## WORK INSTRUCTION
Give back, exactly as written, the lines from the beginning of the listing through the one that contains "Starting facts: thickness".

■ ■ ■ ■ ■
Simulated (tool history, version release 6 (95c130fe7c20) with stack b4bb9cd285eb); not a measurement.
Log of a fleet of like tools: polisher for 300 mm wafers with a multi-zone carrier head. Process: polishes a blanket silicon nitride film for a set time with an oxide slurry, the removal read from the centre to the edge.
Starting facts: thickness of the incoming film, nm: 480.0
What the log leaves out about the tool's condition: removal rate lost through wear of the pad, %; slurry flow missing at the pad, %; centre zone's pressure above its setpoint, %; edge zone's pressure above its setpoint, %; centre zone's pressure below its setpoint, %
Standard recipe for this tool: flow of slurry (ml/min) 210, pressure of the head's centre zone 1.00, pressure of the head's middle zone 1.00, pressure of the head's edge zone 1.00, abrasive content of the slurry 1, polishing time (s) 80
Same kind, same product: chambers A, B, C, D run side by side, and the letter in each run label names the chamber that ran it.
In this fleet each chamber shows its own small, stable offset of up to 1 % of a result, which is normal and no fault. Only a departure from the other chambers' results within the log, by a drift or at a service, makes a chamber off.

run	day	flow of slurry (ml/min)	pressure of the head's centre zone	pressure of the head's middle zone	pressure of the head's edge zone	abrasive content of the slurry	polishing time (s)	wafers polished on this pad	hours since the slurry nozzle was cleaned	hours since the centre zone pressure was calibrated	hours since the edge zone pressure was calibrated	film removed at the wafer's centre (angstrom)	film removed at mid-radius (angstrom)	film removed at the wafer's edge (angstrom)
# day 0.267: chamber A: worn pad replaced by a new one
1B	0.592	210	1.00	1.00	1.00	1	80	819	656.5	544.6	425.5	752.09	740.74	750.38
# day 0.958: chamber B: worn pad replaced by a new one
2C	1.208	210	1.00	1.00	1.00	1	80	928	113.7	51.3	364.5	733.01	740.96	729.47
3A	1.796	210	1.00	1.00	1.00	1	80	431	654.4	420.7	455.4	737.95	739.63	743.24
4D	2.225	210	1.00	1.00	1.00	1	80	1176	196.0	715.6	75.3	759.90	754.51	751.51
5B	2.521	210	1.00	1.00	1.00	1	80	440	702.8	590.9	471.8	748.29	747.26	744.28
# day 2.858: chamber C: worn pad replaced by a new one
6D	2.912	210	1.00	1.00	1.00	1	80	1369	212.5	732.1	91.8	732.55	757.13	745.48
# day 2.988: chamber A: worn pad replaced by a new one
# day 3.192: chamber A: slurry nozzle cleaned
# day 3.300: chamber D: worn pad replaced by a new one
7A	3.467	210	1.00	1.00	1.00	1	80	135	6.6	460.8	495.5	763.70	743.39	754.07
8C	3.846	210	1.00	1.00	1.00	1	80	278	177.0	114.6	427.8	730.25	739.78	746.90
■ ■ ■ ■ ■

## YOUR SOLUTION
Simulated (tool history, version release 6 (95c130fe7c20) with stack b4bb9cd285eb); not a measurement.
Log of a fleet of like tools: polisher for 300 mm wafers with a multi-zone carrier head. Process: polishes a blanket silicon nitride film for a set time with an oxide slurry, the removal read from the centre to the edge.
Starting facts: thickness of the incoming film, nm: 480.0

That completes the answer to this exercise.